Brief
Please set down each line of the data again, unchanged.

Dataset entries
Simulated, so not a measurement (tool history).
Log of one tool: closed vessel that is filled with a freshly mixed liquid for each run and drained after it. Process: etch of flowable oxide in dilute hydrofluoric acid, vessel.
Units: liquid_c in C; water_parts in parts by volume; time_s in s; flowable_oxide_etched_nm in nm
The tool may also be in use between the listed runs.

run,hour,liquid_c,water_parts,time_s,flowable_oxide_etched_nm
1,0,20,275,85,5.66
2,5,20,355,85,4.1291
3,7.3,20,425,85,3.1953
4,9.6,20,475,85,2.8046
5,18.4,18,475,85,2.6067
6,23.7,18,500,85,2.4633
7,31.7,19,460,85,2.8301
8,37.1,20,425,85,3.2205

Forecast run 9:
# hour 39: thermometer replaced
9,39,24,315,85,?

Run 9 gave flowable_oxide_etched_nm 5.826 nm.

Expected answer
Simulated, so not a measurement (tool history).
Log of one tool: closed vessel that is filled with a freshly mixed liquid for each run and drained after it. Process: etch of flowable oxide in dilute hydrofluoric acid, vessel.
Units: liquid_c in C; water_parts in parts by volume; time_s in s; flowable_oxide_etched_nm in nm
The tool may also be in use between the listed runs.

run,hour,liquid_c,water_parts,time_s,flowable_oxide_etched_nm
1,0,20,275,85,5.66
2,5,20,355,85,4.1291
3,7.3,20,425,85,3.1953
4,9.6,20,475,85,2.8046
5,18.4,18,475,85,2.6067
6,23.7,18,500,85,2.4633
7,31.7,19,460,85,2.8301
8,37.1,20,425,85,3.2205

Forecast run 9:
# hour 39: thermometer replaced
9,39,24,315,85,?

Run 9 gave flowable_oxide_etched_nm 5.826 nm.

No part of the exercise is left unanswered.